→ **WORK ITEM**: Reproduce the entries from their first line up to and including the line with "S3: time in the liquid; s; usual 60". Leave out everything after it.

⟨

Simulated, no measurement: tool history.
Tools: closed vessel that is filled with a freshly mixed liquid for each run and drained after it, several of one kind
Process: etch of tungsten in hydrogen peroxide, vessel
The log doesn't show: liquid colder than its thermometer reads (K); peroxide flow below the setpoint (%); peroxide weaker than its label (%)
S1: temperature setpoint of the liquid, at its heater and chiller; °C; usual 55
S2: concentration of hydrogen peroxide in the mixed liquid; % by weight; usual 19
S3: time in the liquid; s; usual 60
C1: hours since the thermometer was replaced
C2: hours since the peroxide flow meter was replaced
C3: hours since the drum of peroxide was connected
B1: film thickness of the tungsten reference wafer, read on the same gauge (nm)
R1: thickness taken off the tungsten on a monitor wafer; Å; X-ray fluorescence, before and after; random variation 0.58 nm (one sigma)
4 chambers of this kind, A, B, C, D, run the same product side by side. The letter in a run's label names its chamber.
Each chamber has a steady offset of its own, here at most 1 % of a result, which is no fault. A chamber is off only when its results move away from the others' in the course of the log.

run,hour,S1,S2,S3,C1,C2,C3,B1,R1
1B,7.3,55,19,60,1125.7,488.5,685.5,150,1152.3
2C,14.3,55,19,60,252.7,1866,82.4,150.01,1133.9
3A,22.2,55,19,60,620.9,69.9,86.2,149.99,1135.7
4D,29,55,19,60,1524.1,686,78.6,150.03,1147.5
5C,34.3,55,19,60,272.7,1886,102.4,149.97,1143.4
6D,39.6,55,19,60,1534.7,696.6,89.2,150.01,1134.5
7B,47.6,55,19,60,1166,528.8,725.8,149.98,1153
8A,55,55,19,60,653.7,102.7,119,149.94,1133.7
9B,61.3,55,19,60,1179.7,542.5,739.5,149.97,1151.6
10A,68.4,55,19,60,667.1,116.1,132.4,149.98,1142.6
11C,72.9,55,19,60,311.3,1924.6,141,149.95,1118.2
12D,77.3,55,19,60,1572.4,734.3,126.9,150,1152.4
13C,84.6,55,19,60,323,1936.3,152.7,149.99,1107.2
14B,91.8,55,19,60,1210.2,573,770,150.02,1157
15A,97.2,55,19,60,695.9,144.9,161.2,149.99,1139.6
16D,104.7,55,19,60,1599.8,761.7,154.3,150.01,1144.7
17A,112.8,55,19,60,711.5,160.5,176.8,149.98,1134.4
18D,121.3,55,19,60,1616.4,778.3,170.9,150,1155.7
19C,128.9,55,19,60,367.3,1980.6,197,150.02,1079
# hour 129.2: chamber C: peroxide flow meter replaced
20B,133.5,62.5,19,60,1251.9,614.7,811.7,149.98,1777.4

⟩

→ **RESPONSE BOX**:
Simulated, no measurement: tool history.
Tools: closed vessel that is filled with a freshly mixed liquid for each run and drained after it, several of one kind
Process: etch of tungsten in hydrogen peroxide, vessel
The log doesn't show: liquid colder than its thermometer reads (K); peroxide flow below the setpoint (%); peroxide weaker than its label (%)
S1: temperature setpoint of the liquid, at its heater and chiller; °C; usual 55
S2: concentration of hydrogen peroxide in the mixed liquid; % by weight; usual 19
S3: time in the liquid; s; usual 60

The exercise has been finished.